Set all the entries down again, unaltered.

== Segment start ==
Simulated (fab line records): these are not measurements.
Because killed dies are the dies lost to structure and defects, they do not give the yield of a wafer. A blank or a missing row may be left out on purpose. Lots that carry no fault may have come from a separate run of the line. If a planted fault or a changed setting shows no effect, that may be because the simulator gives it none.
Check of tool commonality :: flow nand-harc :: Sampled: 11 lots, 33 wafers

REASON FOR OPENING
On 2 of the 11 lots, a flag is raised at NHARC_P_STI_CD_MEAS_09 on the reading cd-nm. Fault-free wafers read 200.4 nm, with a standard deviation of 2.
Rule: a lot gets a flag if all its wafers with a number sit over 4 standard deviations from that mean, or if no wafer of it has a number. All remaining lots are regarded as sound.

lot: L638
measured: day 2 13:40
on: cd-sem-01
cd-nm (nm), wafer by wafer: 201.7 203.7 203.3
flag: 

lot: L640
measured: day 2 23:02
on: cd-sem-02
== Segment end ==

== ANSWER BOX ==
Simulated (fab line records): these are not measurements.
Because killed dies are the dies lost to structure and defects, they do not give the yield of a wafer. A blank or a missing row may be left out on purpose. Lots that carry no fault may have come from a separate run of the line. If a planted fault or a changed setting shows no effect, that may be because the simulator gives it none.
Check of tool commonality :: flow nand-harc :: Sampled: 11 lots, 33 wafers

REASON FOR OPENING
On 2 of the 11 lots, a flag is raised at NHARC_P_STI_CD_MEAS_09 on the reading cd-nm. Fault-free wafers read 200.4 nm, with a standard deviation of 2.
Rule: a lot gets a flag if all its wafers with a number sit over 4 standard deviations from that mean, or if no wafer of it has a number. All remaining lots are regarded as sound.

lot: L638
measured: day 2 13:40
on: cd-sem-01
cd-nm (nm), wafer by wafer: 201.7 203.7 203.3
flag: 

lot: L640
measured: day 2 23:02
on: cd-sem-02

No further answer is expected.